◆ Work order
Transcribe every record in full, keeping it exactly the same.

#### Supplied data ####
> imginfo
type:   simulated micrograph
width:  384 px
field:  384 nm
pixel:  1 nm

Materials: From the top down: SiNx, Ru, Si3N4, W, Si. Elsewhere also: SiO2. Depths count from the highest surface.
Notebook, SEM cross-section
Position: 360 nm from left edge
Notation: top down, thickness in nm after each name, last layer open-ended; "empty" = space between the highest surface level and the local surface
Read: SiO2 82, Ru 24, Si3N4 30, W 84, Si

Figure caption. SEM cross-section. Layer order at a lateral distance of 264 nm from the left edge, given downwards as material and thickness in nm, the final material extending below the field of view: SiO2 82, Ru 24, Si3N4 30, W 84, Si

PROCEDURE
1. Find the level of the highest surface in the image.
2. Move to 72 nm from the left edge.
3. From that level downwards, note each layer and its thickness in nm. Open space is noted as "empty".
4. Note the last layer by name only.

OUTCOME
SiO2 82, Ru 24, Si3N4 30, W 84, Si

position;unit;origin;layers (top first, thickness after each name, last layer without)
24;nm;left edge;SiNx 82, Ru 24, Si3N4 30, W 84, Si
####

◆ Written reply
> imginfo
type:   simulated micrograph
width:  384 px
field:  384 nm
pixel:  1 nm

Materials: From the top down: SiNx, Ru, Si3N4, W, Si. Elsewhere also: SiO2. Depths count from the highest surface.
Notebook, SEM cross-section
Position: 360 nm from left edge
Notation: top down, thickness in nm after each name, last layer open-ended; "empty" = space between the highest surface level and the local surface
Read: SiO2 82, Ru 24, Si3N4 30, W 84, Si

Figure caption. SEM cross-section. Layer order at a lateral distance of 264 nm from the left edge, given downwards as material and thickness in nm, the final material extending below the field of view: SiO2 82, Ru 24, Si3N4 30, W 84, Si

PROCEDURE
1. Find the level of the highest surface in the image.
2. Move to 72 nm from the left edge.
3. From that level downwards, note each layer and its thickness in nm. Open space is noted as "empty".
4. Note the last layer by name only.

OUTCOME
SiO2 82, Ru 24, Si3N4 30, W 84, Si

position;unit;origin;layers (top first, thickness after each name, last layer without)
24;nm;left edge;SiNx 82, Ru 24, Si3N4 30, W 84, Si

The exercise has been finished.